### Provided material
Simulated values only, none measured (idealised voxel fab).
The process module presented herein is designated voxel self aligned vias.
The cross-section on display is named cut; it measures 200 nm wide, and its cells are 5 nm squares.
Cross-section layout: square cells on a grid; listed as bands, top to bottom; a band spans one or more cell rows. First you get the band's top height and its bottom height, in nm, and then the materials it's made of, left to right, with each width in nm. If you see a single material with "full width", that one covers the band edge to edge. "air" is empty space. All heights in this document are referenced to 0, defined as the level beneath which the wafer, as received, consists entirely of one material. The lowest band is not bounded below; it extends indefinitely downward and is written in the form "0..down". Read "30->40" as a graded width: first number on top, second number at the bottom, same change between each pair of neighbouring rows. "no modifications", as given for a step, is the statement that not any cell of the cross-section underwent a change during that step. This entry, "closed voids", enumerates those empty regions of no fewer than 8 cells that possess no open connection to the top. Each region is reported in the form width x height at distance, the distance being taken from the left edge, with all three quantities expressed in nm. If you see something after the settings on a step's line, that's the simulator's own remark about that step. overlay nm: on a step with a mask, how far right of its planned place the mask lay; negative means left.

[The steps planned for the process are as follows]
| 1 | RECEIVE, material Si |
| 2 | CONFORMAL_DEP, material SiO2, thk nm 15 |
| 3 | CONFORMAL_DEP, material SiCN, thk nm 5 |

### Requirement
Reproduce the entries above exactly, but only the lines between the line holding "Cross-section layout: square" and the line holding "thk nm 15 |", inclusive.

### Task response
Cross-section layout: square cells on a grid; listed as bands, top to bottom; a band spans one or more cell rows. First you get the band's top height and its bottom height, in nm, and then the materials it's made of, left to right, with each width in nm. If you see a single material with "full width", that one covers the band edge to edge. "air" is empty space. All heights in this document are referenced to 0, defined as the level beneath which the wafer, as received, consists entirely of one material. The lowest band is not bounded below; it extends indefinitely downward and is written in the form "0..down". Read "30->40" as a graded width: first number on top, second number at the bottom, same change between each pair of neighbouring rows. "no modifications", as given for a step, is the statement that not any cell of the cross-section underwent a change during that step. This entry, "closed voids", enumerates those empty regions of no fewer than 8 cells that possess no open connection to the top. Each region is reported in the form width x height at distance, the distance being taken from the left edge, with all three quantities expressed in nm. If you see something after the settings on a step's line, that's the simulator's own remark about that step. overlay nm: on a step with a mask, how far right of its planned place the mask lay; negative means left.

[The steps planned for the process are as follows]
| 1 | RECEIVE, material Si |
| 2 | CONFORMAL_DEP, material SiO2, thk nm 15 |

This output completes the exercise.